▶ WORK REQUEST: Each line of the entries, from the first to the line containing "[Prior to processing]", is to be transcribed exactly as it stands; include no other lines.

DATA SUPPLIED START

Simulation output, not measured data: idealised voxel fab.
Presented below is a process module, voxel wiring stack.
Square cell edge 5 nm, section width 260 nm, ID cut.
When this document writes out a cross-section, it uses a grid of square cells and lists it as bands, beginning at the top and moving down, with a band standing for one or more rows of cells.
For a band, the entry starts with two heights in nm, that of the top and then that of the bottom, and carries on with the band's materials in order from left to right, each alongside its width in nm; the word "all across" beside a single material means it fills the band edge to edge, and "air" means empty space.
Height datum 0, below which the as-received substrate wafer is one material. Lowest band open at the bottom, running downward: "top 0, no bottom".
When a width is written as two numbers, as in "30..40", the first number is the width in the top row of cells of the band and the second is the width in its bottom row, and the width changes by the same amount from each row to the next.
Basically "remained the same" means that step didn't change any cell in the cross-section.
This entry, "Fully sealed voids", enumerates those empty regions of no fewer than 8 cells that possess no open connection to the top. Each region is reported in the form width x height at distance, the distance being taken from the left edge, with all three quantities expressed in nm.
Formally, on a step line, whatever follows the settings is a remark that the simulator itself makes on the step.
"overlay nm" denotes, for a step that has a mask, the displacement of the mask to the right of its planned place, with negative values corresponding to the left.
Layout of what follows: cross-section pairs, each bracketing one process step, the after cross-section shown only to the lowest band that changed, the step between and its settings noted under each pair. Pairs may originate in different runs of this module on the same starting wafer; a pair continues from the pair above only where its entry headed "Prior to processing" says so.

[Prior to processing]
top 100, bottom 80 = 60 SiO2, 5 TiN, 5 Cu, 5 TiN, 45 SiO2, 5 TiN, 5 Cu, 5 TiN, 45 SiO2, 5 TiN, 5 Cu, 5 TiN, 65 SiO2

DATA SUPPLIED END

▶ WRITTEN SOLUTION:
Simulation output, not measured data: idealised voxel fab.
Presented below is a process module, voxel wiring stack.
Square cell edge 5 nm, section width 260 nm, ID cut.
When this document writes out a cross-section, it uses a grid of square cells and lists it as bands, beginning at the top and moving down, with a band standing for one or more rows of cells.
For a band, the entry starts with two heights in nm, that of the top and then that of the bottom, and carries on with the band's materials in order from left to right, each alongside its width in nm; the word "all across" beside a single material means it fills the band edge to edge, and "air" means empty space.
Height datum 0, below which the as-received substrate wafer is one material. Lowest band open at the bottom, running downward: "top 0, no bottom".
When a width is written as two numbers, as in "30..40", the first number is the width in the top row of cells of the band and the second is the width in its bottom row, and the width changes by the same amount from each row to the next.
Basically "remained the same" means that step didn't change any cell in the cross-section.
This entry, "Fully sealed voids", enumerates those empty regions of no fewer than 8 cells that possess no open connection to the top. Each region is reported in the form width x height at distance, the distance being taken from the left edge, with all three quantities expressed in nm.
Formally, on a step line, whatever follows the settings is a remark that the simulator itself makes on the step.
"overlay nm" denotes, for a step that has a mask, the displacement of the mask to the right of its planned place, with negative values corresponding to the left.
Layout of what follows: cross-section pairs, each bracketing one process step, the after cross-section shown only to the lowest band that changed, the step between and its settings noted under each pair. Pairs may originate in different runs of this module on the same starting wafer; a pair continues from the pair above only where its entry headed "Prior to processing" says so.

[Prior to processing]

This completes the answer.